START RECORD SET
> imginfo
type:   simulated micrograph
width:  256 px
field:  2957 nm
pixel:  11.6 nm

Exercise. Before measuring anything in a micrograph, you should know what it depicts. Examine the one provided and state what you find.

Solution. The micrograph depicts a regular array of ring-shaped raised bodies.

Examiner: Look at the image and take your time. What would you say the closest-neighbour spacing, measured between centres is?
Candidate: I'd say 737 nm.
END RECORD SET

--- TASK ITEM ---
From the records above, retype only the lines starting at the line that contains "Exercise. Before measuring" and ending at the line that contains "Examiner: Look at", both included.

--- PROBLEM SOLUTION ---
Exercise. Before measuring anything in a micrograph, you should know what it depicts. Examine the one provided and state what you find.

Solution. The micrograph depicts a regular array of ring-shaped raised bodies.

Examiner: Look at the image and take your time. What would you say the closest-neighbour spacing, measured between centres is?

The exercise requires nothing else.